Two lines in the listing below mark the span: one contains "From run 6 to" and one contains "From run 11". Reproduce both of them and everything between, exactly.

---+---
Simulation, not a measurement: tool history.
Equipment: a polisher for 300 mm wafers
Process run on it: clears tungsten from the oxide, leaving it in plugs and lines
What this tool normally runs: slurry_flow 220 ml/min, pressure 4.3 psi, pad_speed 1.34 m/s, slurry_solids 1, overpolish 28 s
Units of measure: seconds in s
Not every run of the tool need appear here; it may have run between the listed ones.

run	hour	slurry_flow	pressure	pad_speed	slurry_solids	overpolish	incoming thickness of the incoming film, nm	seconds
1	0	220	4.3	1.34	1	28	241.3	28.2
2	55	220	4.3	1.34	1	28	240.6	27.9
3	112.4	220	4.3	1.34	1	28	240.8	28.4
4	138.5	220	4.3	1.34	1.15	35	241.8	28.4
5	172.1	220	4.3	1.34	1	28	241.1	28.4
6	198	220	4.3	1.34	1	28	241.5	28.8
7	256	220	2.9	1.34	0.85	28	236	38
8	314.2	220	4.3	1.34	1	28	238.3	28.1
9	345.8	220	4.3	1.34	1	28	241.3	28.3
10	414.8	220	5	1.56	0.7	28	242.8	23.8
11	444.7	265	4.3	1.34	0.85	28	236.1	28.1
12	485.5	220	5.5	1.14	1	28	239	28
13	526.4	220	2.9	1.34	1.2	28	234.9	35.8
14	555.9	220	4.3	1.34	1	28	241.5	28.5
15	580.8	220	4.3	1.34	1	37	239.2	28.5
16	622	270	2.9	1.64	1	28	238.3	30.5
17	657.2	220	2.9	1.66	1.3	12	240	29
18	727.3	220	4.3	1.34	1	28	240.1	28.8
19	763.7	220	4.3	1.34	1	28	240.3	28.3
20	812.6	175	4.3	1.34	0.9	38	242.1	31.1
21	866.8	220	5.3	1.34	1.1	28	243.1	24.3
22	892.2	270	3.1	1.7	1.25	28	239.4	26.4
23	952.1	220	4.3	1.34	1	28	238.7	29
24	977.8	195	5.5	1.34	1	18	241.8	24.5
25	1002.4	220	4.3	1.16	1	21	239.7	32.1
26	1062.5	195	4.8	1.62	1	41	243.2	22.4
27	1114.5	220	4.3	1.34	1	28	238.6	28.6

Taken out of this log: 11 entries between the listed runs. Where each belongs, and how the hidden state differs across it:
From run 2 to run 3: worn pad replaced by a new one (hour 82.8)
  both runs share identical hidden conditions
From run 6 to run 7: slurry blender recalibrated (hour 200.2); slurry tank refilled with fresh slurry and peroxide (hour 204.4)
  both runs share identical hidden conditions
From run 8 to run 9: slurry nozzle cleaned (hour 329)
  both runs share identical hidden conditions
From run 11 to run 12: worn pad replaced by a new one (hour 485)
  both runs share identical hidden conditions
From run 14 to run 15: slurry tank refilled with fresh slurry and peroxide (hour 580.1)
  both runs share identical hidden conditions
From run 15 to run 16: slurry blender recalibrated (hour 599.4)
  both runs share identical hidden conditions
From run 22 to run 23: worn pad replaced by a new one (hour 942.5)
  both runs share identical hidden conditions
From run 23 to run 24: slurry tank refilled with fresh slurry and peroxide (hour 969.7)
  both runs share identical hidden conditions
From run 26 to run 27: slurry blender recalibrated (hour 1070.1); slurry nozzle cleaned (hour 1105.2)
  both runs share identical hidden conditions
---+---

### EXPECTED ANSWER
From run 6 to run 7: slurry blender recalibrated (hour 200.2); slurry tank refilled with fresh slurry and peroxide (hour 204.4)
  both runs share identical hidden conditions
From run 8 to run 9: slurry nozzle cleaned (hour 329)
  both runs share identical hidden conditions
From run 11 to run 12: worn pad replaced by a new one (hour 485)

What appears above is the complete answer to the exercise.